******************************

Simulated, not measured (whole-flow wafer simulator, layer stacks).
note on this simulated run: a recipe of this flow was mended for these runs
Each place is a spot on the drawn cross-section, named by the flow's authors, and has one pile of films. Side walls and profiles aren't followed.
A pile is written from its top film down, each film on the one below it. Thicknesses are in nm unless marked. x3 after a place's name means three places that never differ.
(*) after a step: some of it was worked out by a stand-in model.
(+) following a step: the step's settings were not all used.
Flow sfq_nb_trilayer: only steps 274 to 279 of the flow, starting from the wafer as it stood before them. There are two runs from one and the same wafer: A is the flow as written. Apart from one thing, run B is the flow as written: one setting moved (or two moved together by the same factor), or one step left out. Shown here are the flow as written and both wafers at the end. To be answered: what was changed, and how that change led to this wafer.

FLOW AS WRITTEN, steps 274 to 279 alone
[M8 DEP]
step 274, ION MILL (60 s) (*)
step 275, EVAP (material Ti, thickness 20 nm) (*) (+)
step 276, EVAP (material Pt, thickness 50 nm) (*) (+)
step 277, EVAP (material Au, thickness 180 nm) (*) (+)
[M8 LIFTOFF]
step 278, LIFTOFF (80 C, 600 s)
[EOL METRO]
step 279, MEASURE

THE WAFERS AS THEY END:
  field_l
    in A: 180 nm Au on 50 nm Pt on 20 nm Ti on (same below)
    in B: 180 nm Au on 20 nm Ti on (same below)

******************************

**Assigned task:** Please give back the records exactly as written, beginning at the first line and including the line that holds "in A: 180 nm" as the last.

**Written answer:**
Simulated, not measured (whole-flow wafer simulator, layer stacks).
note on this simulated run: a recipe of this flow was mended for these runs
Each place is a spot on the drawn cross-section, named by the flow's authors, and has one pile of films. Side walls and profiles aren't followed.
A pile is written from its top film down, each film on the one below it. Thicknesses are in nm unless marked. x3 after a place's name means three places that never differ.
(*) after a step: some of it was worked out by a stand-in model.
(+) following a step: the step's settings were not all used.
Flow sfq_nb_trilayer: only steps 274 to 279 of the flow, starting from the wafer as it stood before them. There are two runs from one and the same wafer: A is the flow as written. Apart from one thing, run B is the flow as written: one setting moved (or two moved together by the same factor), or one step left out. Shown here are the flow as written and both wafers at the end. To be answered: what was changed, and how that change led to this wafer.

FLOW AS WRITTEN, steps 274 to 279 alone
[M8 DEP]
step 274, ION MILL (60 s) (*)
step 275, EVAP (material Ti, thickness 20 nm) (*) (+)
step 276, EVAP (material Pt, thickness 50 nm) (*) (+)
step 277, EVAP (material Au, thickness 180 nm) (*) (+)
[M8 LIFTOFF]
step 278, LIFTOFF (80 C, 600 s)
[EOL METRO]
step 279, MEASURE

THE WAFERS AS THEY END:
  field_l
    in A: 180 nm Au on 50 nm Pt on 20 nm Ti on (same below)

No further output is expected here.